Brief: Your response should be the complete listing, copied exactly.

*** Block opens ***

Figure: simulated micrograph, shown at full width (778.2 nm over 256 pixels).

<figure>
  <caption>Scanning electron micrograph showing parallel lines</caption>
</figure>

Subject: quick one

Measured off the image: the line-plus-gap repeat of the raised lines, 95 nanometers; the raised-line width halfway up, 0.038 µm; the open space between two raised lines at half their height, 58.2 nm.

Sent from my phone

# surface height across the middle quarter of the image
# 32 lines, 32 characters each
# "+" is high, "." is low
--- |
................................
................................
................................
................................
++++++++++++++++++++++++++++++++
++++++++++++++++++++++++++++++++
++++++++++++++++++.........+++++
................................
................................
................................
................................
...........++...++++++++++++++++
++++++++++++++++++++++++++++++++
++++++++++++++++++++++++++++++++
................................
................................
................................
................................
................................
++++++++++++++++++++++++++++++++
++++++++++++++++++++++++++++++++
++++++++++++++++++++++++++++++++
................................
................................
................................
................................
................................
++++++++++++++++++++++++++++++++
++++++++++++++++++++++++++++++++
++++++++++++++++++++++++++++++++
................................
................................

*** Block closes ***

Answer box:
Figure: simulated micrograph, shown at full width (778.2 nm over 256 pixels).

<figure>
  <caption>Scanning electron micrograph showing parallel lines</caption>
</figure>

Subject: quick one

Measured off the image: the line-plus-gap repeat of the raised lines, 95 nanometers; the raised-line width halfway up, 0.038 µm; the open space between two raised lines at half their height, 58.2 nm.

Sent from my phone

# surface height across the middle quarter of the image
# 32 lines, 32 characters each
# "+" is high, "." is low
--- |
................................
................................
................................
................................
++++++++++++++++++++++++++++++++
++++++++++++++++++++++++++++++++
++++++++++++++++++.........+++++
................................
................................
................................
................................
...........++...++++++++++++++++
++++++++++++++++++++++++++++++++
++++++++++++++++++++++++++++++++
................................
................................
................................
................................
................................
++++++++++++++++++++++++++++++++
++++++++++++++++++++++++++++++++
++++++++++++++++++++++++++++++++
................................
................................
................................
................................
................................
++++++++++++++++++++++++++++++++
++++++++++++++++++++++++++++++++
++++++++++++++++++++++++++++++++
................................
................................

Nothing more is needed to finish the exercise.